-- Given data --
»»
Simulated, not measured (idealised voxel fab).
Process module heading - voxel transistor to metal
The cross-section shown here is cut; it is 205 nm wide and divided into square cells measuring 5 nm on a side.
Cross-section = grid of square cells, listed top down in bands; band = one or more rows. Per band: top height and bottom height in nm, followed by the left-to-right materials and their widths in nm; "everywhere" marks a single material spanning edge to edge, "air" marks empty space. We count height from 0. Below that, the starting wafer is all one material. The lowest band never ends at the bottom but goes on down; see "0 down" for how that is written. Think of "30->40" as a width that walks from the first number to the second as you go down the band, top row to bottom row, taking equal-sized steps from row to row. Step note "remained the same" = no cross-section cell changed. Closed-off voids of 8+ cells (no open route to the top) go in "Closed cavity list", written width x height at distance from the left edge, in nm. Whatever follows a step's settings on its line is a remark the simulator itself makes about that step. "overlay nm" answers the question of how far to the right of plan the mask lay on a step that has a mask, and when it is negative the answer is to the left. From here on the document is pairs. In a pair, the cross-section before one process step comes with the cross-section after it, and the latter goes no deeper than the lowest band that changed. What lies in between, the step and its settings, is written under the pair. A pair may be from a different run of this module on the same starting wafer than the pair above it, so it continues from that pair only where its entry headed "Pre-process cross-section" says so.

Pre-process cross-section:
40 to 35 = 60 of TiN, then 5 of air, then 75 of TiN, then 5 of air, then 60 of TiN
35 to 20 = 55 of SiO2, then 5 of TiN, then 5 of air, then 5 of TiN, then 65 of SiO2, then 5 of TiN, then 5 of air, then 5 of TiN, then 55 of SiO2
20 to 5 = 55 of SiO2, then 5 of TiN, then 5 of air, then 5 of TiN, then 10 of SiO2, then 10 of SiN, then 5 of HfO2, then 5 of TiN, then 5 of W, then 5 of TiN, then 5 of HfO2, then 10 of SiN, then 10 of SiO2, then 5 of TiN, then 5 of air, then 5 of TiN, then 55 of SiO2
««

-- Work task --
Copy out the data above word for word, starting at its first line and ending with the line that contains "35 to 20 = 55".

-- Written reply --
Simulated, not measured (idealised voxel fab).
Process module heading - voxel transistor to metal
The cross-section shown here is cut; it is 205 nm wide and divided into square cells measuring 5 nm on a side.
Cross-section = grid of square cells, listed top down in bands; band = one or more rows. Per band: top height and bottom height in nm, followed by the left-to-right materials and their widths in nm; "everywhere" marks a single material spanning edge to edge, "air" marks empty space. We count height from 0. Below that, the starting wafer is all one material. The lowest band never ends at the bottom but goes on down; see "0 down" for how that is written. Think of "30->40" as a width that walks from the first number to the second as you go down the band, top row to bottom row, taking equal-sized steps from row to row. Step note "remained the same" = no cross-section cell changed. Closed-off voids of 8+ cells (no open route to the top) go in "Closed cavity list", written width x height at distance from the left edge, in nm. Whatever follows a step's settings on its line is a remark the simulator itself makes about that step. "overlay nm" answers the question of how far to the right of plan the mask lay on a step that has a mask, and when it is negative the answer is to the left. From here on the document is pairs. In a pair, the cross-section before one process step comes with the cross-section after it, and the latter goes no deeper than the lowest band that changed. What lies in between, the step and its settings, is written under the pair. A pair may be from a different run of this module on the same starting wafer than the pair above it, so it continues from that pair only where its entry headed "Pre-process cross-section" says so.

Pre-process cross-section:
40 to 35 = 60 of TiN, then 5 of air, then 75 of TiN, then 5 of air, then 60 of TiN
35 to 20 = 55 of SiO2, then 5 of TiN, then 5 of air, then 5 of TiN, then 65 of SiO2, then 5 of TiN, then 5 of air, then 5 of TiN, then 55 of SiO2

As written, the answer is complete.